──────────────────────────────
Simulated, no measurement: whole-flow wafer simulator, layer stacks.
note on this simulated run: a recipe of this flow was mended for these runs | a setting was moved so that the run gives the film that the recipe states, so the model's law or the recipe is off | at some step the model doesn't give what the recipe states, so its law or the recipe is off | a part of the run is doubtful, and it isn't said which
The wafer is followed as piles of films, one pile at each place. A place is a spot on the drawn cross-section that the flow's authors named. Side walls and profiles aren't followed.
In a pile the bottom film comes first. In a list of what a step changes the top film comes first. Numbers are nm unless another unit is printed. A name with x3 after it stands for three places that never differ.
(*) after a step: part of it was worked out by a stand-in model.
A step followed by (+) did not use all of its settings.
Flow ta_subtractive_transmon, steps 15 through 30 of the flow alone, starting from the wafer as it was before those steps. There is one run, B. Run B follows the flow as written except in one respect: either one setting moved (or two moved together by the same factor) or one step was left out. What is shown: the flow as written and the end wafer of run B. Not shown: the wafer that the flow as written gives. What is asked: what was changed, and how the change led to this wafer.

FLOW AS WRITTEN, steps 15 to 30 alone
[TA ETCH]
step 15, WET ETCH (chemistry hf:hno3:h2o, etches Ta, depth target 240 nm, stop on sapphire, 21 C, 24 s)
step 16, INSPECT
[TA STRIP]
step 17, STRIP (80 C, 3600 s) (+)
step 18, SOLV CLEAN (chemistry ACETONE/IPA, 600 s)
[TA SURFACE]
──────────────────────────────

Exercise: Set down each line of the material above again, exactly.

Task response:
Simulated, no measurement: whole-flow wafer simulator, layer stacks.
note on this simulated run: a recipe of this flow was mended for these runs | a setting was moved so that the run gives the film that the recipe states, so the model's law or the recipe is off | at some step the model doesn't give what the recipe states, so its law or the recipe is off | a part of the run is doubtful, and it isn't said which
The wafer is followed as piles of films, one pile at each place. A place is a spot on the drawn cross-section that the flow's authors named. Side walls and profiles aren't followed.
In a pile the bottom film comes first. In a list of what a step changes the top film comes first. Numbers are nm unless another unit is printed. A name with x3 after it stands for three places that never differ.
(*) after a step: part of it was worked out by a stand-in model.
A step followed by (+) did not use all of its settings.
Flow ta_subtractive_transmon, steps 15 through 30 of the flow alone, starting from the wafer as it was before those steps. There is one run, B. Run B follows the flow as written except in one respect: either one setting moved (or two moved together by the same factor) or one step was left out. What is shown: the flow as written and the end wafer of run B. Not shown: the wafer that the flow as written gives. What is asked: what was changed, and how the change led to this wafer.

FLOW AS WRITTEN, steps 15 to 30 alone
[TA ETCH]
step 15, WET ETCH (chemistry hf:hno3:h2o, etches Ta, depth target 240 nm, stop on sapphire, 21 C, 24 s)
step 16, INSPECT
[TA STRIP]
step 17, STRIP (80 C, 3600 s) (+)
step 18, SOLV CLEAN (chemistry ACETONE/IPA, 600 s)
[TA SURFACE]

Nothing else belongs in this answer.